------ Exercise data

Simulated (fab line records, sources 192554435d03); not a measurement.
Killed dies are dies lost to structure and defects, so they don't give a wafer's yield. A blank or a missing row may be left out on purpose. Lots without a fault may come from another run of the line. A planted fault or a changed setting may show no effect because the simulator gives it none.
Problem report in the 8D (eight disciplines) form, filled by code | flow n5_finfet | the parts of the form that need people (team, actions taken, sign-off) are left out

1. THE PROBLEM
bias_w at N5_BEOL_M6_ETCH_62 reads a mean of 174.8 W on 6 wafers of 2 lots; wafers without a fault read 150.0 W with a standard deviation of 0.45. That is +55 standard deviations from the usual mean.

------------

_Exercise_
The records above must be written out again exactly.

_Reply_
Simulated (fab line records, sources 192554435d03); not a measurement.
Killed dies are dies lost to structure and defects, so they don't give a wafer's yield. A blank or a missing row may be left out on purpose. Lots without a fault may come from another run of the line. A planted fault or a changed setting may show no effect because the simulator gives it none.
Problem report in the 8D (eight disciplines) form, filled by code | flow n5_finfet | the parts of the form that need people (team, actions taken, sign-off) are left out

1. THE PROBLEM
bias_w at N5_BEOL_M6_ETCH_62 reads a mean of 174.8 W on 6 wafers of 2 lots; wafers without a fault read 150.0 W with a standard deviation of 0.45. That is +55 standard deviations from the usual mean.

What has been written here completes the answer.